###

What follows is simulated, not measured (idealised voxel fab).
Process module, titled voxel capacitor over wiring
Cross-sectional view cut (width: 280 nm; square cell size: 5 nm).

###

[Brief]
Once you reach the line containing "Process module, titled", include it and stop; until then, reproduce each line of the listing from its start exactly.

[Your solution]
What follows is simulated, not measured (idealised voxel fab).
Process module, titled voxel capacitor over wiring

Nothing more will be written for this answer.